• [ACTIVITY] Take the listing below and print exactly the lines starting at the line containing "Known beforehand: compound: epoxy;" and ending at the line containing "N (one sigma)", both ends included, and no others.

+ + + + + + +
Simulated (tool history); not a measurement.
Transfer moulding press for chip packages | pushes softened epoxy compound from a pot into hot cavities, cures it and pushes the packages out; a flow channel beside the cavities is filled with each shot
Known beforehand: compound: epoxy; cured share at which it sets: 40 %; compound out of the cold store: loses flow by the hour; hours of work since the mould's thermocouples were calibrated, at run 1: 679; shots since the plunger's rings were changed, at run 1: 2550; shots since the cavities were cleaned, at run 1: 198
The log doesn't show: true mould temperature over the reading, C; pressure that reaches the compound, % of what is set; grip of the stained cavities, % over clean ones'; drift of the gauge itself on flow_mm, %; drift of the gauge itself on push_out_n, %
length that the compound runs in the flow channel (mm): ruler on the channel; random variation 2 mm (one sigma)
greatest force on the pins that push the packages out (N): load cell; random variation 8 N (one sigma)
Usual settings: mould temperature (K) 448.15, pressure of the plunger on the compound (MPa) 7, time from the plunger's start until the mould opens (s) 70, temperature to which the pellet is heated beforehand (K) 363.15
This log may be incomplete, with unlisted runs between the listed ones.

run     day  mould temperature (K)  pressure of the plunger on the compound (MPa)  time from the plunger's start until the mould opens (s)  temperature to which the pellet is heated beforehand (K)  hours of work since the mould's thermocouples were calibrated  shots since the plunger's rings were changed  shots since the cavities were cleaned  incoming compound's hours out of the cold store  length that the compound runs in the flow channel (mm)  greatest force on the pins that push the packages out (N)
+ + + + + + +

• [EXPECTED ANSWER]
Known beforehand: compound: epoxy; cured share at which it sets: 40 %; compound out of the cold store: loses flow by the hour; hours of work since the mould's thermocouples were calibrated, at run 1: 679; shots since the plunger's rings were changed, at run 1: 2550; shots since the cavities were cleaned, at run 1: 198
The log doesn't show: true mould temperature over the reading, C; pressure that reaches the compound, % of what is set; grip of the stained cavities, % over clean ones'; drift of the gauge itself on flow_mm, %; drift of the gauge itself on push_out_n, %
length that the compound runs in the flow channel (mm): ruler on the channel; random variation 2 mm (one sigma)
greatest force on the pins that push the packages out (N): load cell; random variation 8 N (one sigma)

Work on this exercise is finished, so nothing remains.